Exactly retype the lines of the material from its first line to the line with "Measurement units: liquid_c", including both.

[[ Records supplied, beginning ]]

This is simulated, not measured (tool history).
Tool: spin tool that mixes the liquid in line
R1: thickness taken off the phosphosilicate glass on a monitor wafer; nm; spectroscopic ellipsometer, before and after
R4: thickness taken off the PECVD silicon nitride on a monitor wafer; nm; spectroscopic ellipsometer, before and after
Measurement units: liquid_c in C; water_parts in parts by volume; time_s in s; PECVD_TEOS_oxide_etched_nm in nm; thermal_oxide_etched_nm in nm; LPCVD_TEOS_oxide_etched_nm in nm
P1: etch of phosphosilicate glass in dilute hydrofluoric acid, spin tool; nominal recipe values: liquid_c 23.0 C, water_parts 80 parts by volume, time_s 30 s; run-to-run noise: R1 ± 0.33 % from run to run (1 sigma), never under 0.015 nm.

[[ Records supplied, end ]]

[Problem solution]
This is simulated, not measured (tool history).
Tool: spin tool that mixes the liquid in line
R1: thickness taken off the phosphosilicate glass on a monitor wafer; nm; spectroscopic ellipsometer, before and after
R4: thickness taken off the PECVD silicon nitride on a monitor wafer; nm; spectroscopic ellipsometer, before and after
Measurement units: liquid_c in C; water_parts in parts by volume; time_s in s; PECVD_TEOS_oxide_etched_nm in nm; thermal_oxide_etched_nm in nm; LPCVD_TEOS_oxide_etched_nm in nm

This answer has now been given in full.